____________________

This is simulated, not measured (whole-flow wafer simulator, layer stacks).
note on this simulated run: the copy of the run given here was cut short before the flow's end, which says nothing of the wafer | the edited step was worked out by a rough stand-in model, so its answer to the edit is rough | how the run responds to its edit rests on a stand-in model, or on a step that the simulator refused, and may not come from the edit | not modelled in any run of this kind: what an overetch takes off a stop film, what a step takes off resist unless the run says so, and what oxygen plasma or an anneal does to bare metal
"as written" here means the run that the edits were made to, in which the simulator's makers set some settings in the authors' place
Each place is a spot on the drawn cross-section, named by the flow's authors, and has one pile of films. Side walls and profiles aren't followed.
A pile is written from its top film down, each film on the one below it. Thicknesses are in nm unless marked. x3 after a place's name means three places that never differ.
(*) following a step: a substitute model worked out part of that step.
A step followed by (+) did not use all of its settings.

____________________

§ **ASSIGNED TASK**
Please output the full listing one more time, exactly.

§ **TASK RESPONSE**
This is simulated, not measured (whole-flow wafer simulator, layer stacks).
note on this simulated run: the copy of the run given here was cut short before the flow's end, which says nothing of the wafer | the edited step was worked out by a rough stand-in model, so its answer to the edit is rough | how the run responds to its edit rests on a stand-in model, or on a step that the simulator refused, and may not come from the edit | not modelled in any run of this kind: what an overetch takes off a stop film, what a step takes off resist unless the run says so, and what oxygen plasma or an anneal does to bare metal
"as written" here means the run that the edits were made to, in which the simulator's makers set some settings in the authors' place
Each place is a spot on the drawn cross-section, named by the flow's authors, and has one pile of films. Side walls and profiles aren't followed.
A pile is written from its top film down, each film on the one below it. Thicknesses are in nm unless marked. x3 after a place's name means three places that never differ.
(*) following a step: a substitute model worked out part of that step.
A step followed by (+) did not use all of its settings.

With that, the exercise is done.